+++++
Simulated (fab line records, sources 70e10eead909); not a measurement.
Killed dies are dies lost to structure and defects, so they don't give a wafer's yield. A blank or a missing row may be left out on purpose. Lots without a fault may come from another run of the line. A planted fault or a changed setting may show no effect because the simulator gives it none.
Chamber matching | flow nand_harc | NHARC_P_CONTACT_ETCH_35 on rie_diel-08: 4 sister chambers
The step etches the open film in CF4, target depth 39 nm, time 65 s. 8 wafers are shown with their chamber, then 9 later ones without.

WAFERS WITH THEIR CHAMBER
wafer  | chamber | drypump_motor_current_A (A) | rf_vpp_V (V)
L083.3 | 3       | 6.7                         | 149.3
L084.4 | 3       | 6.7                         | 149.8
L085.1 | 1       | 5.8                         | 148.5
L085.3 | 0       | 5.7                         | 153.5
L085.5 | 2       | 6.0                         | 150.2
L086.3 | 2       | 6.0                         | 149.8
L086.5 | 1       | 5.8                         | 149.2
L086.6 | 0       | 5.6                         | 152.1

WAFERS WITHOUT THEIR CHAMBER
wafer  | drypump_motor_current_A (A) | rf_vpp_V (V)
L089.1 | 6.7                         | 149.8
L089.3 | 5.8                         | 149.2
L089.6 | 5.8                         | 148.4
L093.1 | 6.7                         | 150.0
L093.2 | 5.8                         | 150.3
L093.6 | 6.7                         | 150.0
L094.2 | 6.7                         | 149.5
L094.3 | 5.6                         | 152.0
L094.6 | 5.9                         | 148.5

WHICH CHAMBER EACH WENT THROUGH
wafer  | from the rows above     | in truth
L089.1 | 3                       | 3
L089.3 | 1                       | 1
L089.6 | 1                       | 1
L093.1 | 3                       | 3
+++++

→ Work item
When copying the data above, keep every line exactly as written.

→ Task answer
Simulated (fab line records, sources 70e10eead909); not a measurement.
Killed dies are dies lost to structure and defects, so they don't give a wafer's yield. A blank or a missing row may be left out on purpose. Lots without a fault may come from another run of the line. A planted fault or a changed setting may show no effect because the simulator gives it none.
Chamber matching | flow nand_harc | NHARC_P_CONTACT_ETCH_35 on rie_diel-08: 4 sister chambers
The step etches the open film in CF4, target depth 39 nm, time 65 s. 8 wafers are shown with their chamber, then 9 later ones without.

WAFERS WITH THEIR CHAMBER
wafer  | chamber | drypump_motor_current_A (A) | rf_vpp_V (V)
L083.3 | 3       | 6.7                         | 149.3
L084.4 | 3       | 6.7                         | 149.8
L085.1 | 1       | 5.8                         | 148.5
L085.3 | 0       | 5.7                         | 153.5
L085.5 | 2       | 6.0                         | 150.2
L086.3 | 2       | 6.0                         | 149.8
L086.5 | 1       | 5.8                         | 149.2
L086.6 | 0       | 5.6                         | 152.1

WAFERS WITHOUT THEIR CHAMBER
wafer  | drypump_motor_current_A (A) | rf_vpp_V (V)
L089.1 | 6.7                         | 149.8
L089.3 | 5.8                         | 149.2
L089.6 | 5.8                         | 148.4
L093.1 | 6.7                         | 150.0
L093.2 | 5.8                         | 150.3
L093.6 | 6.7                         | 150.0
L094.2 | 6.7                         | 149.5
L094.3 | 5.6                         | 152.0
L094.6 | 5.9                         | 148.5

WHICH CHAMBER EACH WENT THROUGH
wafer  | from the rows above     | in truth
L089.1 | 3                       | 3
L089.3 | 1                       | 1
L089.6 | 1                       | 1
L093.1 | 3                       | 3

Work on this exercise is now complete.